**Data**
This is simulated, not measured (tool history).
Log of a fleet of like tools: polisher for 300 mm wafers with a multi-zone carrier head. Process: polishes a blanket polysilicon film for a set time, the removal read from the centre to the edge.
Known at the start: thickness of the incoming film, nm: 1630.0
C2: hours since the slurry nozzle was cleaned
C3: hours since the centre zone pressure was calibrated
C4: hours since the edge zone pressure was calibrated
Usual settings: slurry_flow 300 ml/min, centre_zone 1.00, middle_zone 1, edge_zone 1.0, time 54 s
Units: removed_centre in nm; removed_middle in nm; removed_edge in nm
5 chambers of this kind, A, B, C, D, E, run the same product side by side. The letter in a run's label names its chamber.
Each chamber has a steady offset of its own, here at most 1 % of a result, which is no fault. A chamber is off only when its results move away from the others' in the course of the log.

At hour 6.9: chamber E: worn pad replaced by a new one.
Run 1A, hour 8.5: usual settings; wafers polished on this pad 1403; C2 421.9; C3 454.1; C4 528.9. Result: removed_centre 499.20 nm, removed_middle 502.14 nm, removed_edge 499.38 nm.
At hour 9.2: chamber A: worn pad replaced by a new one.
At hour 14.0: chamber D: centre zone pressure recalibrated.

**Exercise**
Begin at the top of the records above and quote each line exactly, ending with the line that contains "5 chambers of".

**Solution**
This is simulated, not measured (tool history).
Log of a fleet of like tools: polisher for 300 mm wafers with a multi-zone carrier head. Process: polishes a blanket polysilicon film for a set time, the removal read from the centre to the edge.
Known at the start: thickness of the incoming film, nm: 1630.0
C2: hours since the slurry nozzle was cleaned
C3: hours since the centre zone pressure was calibrated
C4: hours since the edge zone pressure was calibrated
Usual settings: slurry_flow 300 ml/min, centre_zone 1.00, middle_zone 1, edge_zone 1.0, time 54 s
Units: removed_centre in nm; removed_middle in nm; removed_edge in nm
5 chambers of this kind, A, B, C, D, E, run the same product side by side. The letter in a run's label names its chamber.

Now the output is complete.